◆ WORK TASK ◆
Below are records; reproduce exactly the lines from the first through the one containing "A pile is written".

..............................

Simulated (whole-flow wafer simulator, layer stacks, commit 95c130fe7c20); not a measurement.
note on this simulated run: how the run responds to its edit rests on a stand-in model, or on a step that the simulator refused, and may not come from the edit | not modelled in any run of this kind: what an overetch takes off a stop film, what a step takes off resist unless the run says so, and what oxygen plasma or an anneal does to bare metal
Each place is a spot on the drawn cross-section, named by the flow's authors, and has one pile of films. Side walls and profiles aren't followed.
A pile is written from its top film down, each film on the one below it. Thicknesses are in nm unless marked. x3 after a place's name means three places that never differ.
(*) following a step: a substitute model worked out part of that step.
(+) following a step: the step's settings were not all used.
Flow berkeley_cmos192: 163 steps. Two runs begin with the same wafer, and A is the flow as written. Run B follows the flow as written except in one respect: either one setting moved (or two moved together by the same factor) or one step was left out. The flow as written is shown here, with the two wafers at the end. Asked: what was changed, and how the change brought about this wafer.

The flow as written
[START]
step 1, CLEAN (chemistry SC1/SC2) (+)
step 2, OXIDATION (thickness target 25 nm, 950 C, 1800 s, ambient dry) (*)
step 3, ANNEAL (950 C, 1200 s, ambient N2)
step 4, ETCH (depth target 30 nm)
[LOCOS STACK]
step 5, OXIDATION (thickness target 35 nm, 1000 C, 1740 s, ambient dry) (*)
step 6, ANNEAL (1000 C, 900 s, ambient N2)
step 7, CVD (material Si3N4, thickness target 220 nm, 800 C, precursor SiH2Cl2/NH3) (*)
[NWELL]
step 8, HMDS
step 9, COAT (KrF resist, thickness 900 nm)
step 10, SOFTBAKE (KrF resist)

..............................

◆ PROBLEM SOLUTION ◆
Simulated (whole-flow wafer simulator, layer stacks, commit 95c130fe7c20); not a measurement.
note on this simulated run: how the run responds to its edit rests on a stand-in model, or on a step that the simulator refused, and may not come from the edit | not modelled in any run of this kind: what an overetch takes off a stop film, what a step takes off resist unless the run says so, and what oxygen plasma or an anneal does to bare metal
Each place is a spot on the drawn cross-section, named by the flow's authors, and has one pile of films. Side walls and profiles aren't followed.
A pile is written from its top film down, each film on the one below it. Thicknesses are in nm unless marked. x3 after a place's name means three places that never differ.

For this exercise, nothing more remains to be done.